**WORK ITEM**
Write the material out again, line by line, exactly as it is.

========
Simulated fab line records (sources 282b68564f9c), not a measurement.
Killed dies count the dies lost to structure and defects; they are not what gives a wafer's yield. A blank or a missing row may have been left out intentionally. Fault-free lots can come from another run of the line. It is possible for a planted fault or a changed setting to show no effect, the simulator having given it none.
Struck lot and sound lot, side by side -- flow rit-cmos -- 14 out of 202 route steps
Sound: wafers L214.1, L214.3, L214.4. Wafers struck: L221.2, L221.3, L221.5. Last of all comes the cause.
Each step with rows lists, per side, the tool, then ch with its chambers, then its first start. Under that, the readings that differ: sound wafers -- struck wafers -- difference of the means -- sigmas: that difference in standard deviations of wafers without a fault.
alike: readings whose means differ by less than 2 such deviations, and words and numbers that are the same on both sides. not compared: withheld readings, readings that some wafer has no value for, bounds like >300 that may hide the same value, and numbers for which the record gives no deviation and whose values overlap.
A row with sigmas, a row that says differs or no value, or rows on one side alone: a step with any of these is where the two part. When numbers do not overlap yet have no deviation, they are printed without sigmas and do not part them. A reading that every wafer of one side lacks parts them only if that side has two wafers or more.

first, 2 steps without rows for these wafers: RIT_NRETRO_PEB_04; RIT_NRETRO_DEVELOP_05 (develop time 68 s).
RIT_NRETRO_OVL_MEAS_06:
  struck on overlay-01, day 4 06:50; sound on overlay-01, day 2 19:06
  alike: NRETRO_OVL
========

**ANSWER BOX**
Simulated fab line records (sources 282b68564f9c), not a measurement.
Killed dies count the dies lost to structure and defects; they are not what gives a wafer's yield. A blank or a missing row may have been left out intentionally. Fault-free lots can come from another run of the line. It is possible for a planted fault or a changed setting to show no effect, the simulator having given it none.
Struck lot and sound lot, side by side -- flow rit-cmos -- 14 out of 202 route steps
Sound: wafers L214.1, L214.3, L214.4. Wafers struck: L221.2, L221.3, L221.5. Last of all comes the cause.
Each step with rows lists, per side, the tool, then ch with its chambers, then its first start. Under that, the readings that differ: sound wafers -- struck wafers -- difference of the means -- sigmas: that difference in standard deviations of wafers without a fault.
alike: readings whose means differ by less than 2 such deviations, and words and numbers that are the same on both sides. not compared: withheld readings, readings that some wafer has no value for, bounds like >300 that may hide the same value, and numbers for which the record gives no deviation and whose values overlap.
A row with sigmas, a row that says differs or no value, or rows on one side alone: a step with any of these is where the two part. When numbers do not overlap yet have no deviation, they are printed without sigmas and do not part them. A reading that every wafer of one side lacks parts them only if that side has two wafers or more.

first, 2 steps without rows for these wafers: RIT_NRETRO_PEB_04; RIT_NRETRO_DEVELOP_05 (develop time 68 s).
RIT_NRETRO_OVL_MEAS_06:
  struck on overlay-01, day 4 06:50; sound on overlay-01, day 2 19:06
  alike: NRETRO_OVL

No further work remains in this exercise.